### Extracted entries
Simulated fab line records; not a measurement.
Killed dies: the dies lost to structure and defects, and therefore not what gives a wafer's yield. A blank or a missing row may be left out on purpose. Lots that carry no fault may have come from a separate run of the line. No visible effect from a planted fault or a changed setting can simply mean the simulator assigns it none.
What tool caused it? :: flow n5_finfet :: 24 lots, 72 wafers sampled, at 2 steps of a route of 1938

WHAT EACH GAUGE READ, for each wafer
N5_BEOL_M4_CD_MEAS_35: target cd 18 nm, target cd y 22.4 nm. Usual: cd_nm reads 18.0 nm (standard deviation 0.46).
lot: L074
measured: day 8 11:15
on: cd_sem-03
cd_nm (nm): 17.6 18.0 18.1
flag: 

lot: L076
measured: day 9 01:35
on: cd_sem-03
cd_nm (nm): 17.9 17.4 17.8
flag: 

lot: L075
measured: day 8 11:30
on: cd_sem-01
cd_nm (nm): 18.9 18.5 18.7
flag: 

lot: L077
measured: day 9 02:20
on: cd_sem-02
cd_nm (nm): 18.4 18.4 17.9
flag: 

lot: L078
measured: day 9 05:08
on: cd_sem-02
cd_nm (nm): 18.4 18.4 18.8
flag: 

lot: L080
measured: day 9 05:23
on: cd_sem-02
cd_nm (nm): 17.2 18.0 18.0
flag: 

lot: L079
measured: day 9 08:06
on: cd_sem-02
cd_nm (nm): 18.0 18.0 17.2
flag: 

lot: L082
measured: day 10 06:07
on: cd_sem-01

### Work instruction
Transcribe all of the material exactly as it appears.

### Your response
Simulated fab line records; not a measurement.
Killed dies: the dies lost to structure and defects, and therefore not what gives a wafer's yield. A blank or a missing row may be left out on purpose. Lots that carry no fault may have come from a separate run of the line. No visible effect from a planted fault or a changed setting can simply mean the simulator assigns it none.
What tool caused it? :: flow n5_finfet :: 24 lots, 72 wafers sampled, at 2 steps of a route of 1938

WHAT EACH GAUGE READ, for each wafer
N5_BEOL_M4_CD_MEAS_35: target cd 18 nm, target cd y 22.4 nm. Usual: cd_nm reads 18.0 nm (standard deviation 0.46).
lot: L074
measured: day 8 11:15
on: cd_sem-03
cd_nm (nm): 17.6 18.0 18.1
flag: 

lot: L076
measured: day 9 01:35
on: cd_sem-03
cd_nm (nm): 17.9 17.4 17.8
flag: 

lot: L075
measured: day 8 11:30
on: cd_sem-01
cd_nm (nm): 18.9 18.5 18.7
flag: 

lot: L077
measured: day 9 02:20
on: cd_sem-02
cd_nm (nm): 18.4 18.4 17.9
flag: 

lot: L078
measured: day 9 05:08
on: cd_sem-02
cd_nm (nm): 18.4 18.4 18.8
flag: 

lot: L080
measured: day 9 05:23
on: cd_sem-02
cd_nm (nm): 17.2 18.0 18.0
flag: 

lot: L079
measured: day 9 08:06
on: cd_sem-02
cd_nm (nm): 18.0 18.0 17.2
flag: 

lot: L082
measured: day 10 06:07
on: cd_sem-01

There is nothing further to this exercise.